Work order —
Reproduce the section of the listing that begins at the line containing "4B,0.55,294.15,150,180,242.3,390.4,59.991,11.353" and finishes at the line containing "17B,2.629,294.15,150,180,292.2,440.3,59.969,11.21". Include both end lines and nothing beyond them.

Entries shown —
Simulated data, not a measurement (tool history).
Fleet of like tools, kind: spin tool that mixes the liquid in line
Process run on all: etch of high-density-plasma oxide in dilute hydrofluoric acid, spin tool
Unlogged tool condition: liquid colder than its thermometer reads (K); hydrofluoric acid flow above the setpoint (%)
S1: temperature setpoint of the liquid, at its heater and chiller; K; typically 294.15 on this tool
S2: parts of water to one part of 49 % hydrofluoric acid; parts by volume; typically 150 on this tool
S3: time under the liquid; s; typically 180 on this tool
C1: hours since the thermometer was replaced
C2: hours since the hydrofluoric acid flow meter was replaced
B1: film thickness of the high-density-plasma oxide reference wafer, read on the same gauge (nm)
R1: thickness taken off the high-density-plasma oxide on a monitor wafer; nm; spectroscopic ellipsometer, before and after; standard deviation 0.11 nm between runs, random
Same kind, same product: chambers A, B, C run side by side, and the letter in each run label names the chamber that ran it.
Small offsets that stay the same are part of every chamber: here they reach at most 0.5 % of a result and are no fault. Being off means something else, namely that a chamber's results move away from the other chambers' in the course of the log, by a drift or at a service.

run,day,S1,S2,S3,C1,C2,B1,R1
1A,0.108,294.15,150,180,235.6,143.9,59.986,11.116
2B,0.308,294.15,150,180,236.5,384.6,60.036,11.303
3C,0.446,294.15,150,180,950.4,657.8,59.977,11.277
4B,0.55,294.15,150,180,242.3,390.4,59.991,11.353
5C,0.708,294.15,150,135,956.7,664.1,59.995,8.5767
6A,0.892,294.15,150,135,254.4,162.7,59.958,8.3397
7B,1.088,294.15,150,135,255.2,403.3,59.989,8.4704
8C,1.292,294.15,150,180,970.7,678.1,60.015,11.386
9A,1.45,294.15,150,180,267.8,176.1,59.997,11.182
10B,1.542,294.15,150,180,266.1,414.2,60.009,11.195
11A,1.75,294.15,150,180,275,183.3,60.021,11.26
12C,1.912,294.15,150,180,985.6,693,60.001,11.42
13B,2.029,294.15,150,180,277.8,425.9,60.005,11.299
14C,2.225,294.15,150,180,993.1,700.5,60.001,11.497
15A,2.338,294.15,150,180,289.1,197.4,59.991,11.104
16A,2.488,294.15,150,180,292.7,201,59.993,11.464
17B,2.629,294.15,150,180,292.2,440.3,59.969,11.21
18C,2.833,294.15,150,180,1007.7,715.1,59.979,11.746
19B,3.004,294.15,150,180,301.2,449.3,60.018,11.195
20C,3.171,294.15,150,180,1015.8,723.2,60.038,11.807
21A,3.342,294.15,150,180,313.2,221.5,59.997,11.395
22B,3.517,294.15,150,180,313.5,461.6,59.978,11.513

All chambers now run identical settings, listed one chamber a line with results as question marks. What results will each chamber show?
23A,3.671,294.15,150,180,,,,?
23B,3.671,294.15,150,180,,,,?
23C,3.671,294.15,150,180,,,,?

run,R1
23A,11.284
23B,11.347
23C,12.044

Response area —
4B,0.55,294.15,150,180,242.3,390.4,59.991,11.353
5C,0.708,294.15,150,135,956.7,664.1,59.995,8.5767
6A,0.892,294.15,150,135,254.4,162.7,59.958,8.3397
7B,1.088,294.15,150,135,255.2,403.3,59.989,8.4704
8C,1.292,294.15,150,180,970.7,678.1,60.015,11.386
9A,1.45,294.15,150,180,267.8,176.1,59.997,11.182
10B,1.542,294.15,150,180,266.1,414.2,60.009,11.195
11A,1.75,294.15,150,180,275,183.3,60.021,11.26
12C,1.912,294.15,150,180,985.6,693,60.001,11.42
13B,2.029,294.15,150,180,277.8,425.9,60.005,11.299
14C,2.225,294.15,150,180,993.1,700.5,60.001,11.497
15A,2.338,294.15,150,180,289.1,197.4,59.991,11.104
16A,2.488,294.15,150,180,292.7,201,59.993,11.464
17B,2.629,294.15,150,180,292.2,440.3,59.969,11.21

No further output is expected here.